**Assigned task:**
Print the records again, character for character.

**Supplied records:**
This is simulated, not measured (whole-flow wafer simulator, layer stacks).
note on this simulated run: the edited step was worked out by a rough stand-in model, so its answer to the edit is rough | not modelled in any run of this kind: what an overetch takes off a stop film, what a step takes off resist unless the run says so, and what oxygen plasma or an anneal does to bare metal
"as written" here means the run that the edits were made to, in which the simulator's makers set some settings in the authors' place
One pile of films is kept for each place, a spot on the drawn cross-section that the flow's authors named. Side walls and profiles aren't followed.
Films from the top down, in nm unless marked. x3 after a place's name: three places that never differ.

**Your solution:**
This is simulated, not measured (whole-flow wafer simulator, layer stacks).
note on this simulated run: the edited step was worked out by a rough stand-in model, so its answer to the edit is rough | not modelled in any run of this kind: what an overetch takes off a stop film, what a step takes off resist unless the run says so, and what oxygen plasma or an anneal does to bare metal
"as written" here means the run that the edits were made to, in which the simulator's makers set some settings in the authors' place
One pile of films is kept for each place, a spot on the drawn cross-section that the flow's authors named. Side walls and profiles aren't followed.
Films from the top down, in nm unless marked. x3 after a place's name: three places that never differ.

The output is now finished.